================================
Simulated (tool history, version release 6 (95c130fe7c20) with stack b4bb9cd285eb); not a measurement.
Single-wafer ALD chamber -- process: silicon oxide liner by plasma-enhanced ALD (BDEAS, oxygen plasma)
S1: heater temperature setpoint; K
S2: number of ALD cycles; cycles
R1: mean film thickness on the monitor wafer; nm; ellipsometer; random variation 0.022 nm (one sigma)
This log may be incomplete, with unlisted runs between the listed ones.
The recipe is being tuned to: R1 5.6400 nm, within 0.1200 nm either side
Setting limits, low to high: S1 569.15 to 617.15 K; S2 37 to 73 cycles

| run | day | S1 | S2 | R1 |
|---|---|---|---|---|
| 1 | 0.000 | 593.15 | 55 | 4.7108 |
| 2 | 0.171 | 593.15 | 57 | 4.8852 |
================================

Work request >>
Reproduce the listing above character for character.

Expected answer >>
Simulated (tool history, version release 6 (95c130fe7c20) with stack b4bb9cd285eb); not a measurement.
Single-wafer ALD chamber -- process: silicon oxide liner by plasma-enhanced ALD (BDEAS, oxygen plasma)
S1: heater temperature setpoint; K
S2: number of ALD cycles; cycles
R1: mean film thickness on the monitor wafer; nm; ellipsometer; random variation 0.022 nm (one sigma)
This log may be incomplete, with unlisted runs between the listed ones.
The recipe is being tuned to: R1 5.6400 nm, within 0.1200 nm either side
Setting limits, low to high: S1 569.15 to 617.15 K; S2 37 to 73 cycles

| run | day | S1 | S2 | R1 |
|---|---|---|---|---|
| 1 | 0.000 | 593.15 | 55 | 4.7108 |
| 2 | 0.171 | 593.15 | 57 | 4.8852 |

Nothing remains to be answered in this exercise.